EXERCISE =
Return only the stretch of the material below that begins with the line containing "S2: anneal time at temperature; s; usual 34" and ends with the line containing "C4: hours since the gauge calibration", exactly; both of those lines belong to it.

RECORD EXCERPTS =
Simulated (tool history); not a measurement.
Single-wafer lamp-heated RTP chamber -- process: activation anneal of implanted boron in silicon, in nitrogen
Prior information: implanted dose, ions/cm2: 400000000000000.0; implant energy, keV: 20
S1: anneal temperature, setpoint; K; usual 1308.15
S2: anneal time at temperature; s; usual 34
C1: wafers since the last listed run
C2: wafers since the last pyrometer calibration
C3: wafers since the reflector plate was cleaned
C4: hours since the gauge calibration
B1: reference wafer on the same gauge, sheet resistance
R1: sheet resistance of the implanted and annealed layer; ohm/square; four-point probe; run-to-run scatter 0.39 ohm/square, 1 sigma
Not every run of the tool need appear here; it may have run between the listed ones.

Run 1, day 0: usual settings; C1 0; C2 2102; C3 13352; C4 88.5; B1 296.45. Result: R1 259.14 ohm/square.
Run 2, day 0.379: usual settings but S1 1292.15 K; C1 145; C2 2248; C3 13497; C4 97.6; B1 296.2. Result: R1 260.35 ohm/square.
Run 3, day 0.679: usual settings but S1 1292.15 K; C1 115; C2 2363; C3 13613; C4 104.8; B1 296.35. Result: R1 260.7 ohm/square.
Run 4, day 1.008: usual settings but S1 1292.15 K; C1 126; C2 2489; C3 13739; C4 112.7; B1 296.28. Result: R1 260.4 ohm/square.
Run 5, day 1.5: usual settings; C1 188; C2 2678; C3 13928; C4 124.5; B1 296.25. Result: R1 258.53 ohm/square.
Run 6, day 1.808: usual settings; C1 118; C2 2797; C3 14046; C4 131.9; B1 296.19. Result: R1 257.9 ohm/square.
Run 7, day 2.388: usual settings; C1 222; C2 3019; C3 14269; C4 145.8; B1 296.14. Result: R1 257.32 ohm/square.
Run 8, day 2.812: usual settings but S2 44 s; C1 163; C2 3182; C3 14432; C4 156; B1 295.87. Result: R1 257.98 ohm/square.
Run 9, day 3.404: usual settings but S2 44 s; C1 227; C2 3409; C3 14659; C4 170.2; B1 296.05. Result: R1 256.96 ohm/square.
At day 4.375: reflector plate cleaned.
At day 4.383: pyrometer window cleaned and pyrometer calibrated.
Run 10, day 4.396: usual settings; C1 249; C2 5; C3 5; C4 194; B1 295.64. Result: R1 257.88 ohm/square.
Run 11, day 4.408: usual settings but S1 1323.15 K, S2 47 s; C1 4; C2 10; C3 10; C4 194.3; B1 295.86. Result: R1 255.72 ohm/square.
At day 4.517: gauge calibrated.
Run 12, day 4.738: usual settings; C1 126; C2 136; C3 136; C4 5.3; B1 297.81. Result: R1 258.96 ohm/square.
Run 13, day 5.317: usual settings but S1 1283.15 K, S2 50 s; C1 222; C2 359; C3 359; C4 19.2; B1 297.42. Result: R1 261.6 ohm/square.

REPLY =
S2: anneal time at temperature; s; usual 34
C1: wafers since the last listed run
C2: wafers since the last pyrometer calibration
C3: wafers since the reflector plate was cleaned
C4: hours since the gauge calibration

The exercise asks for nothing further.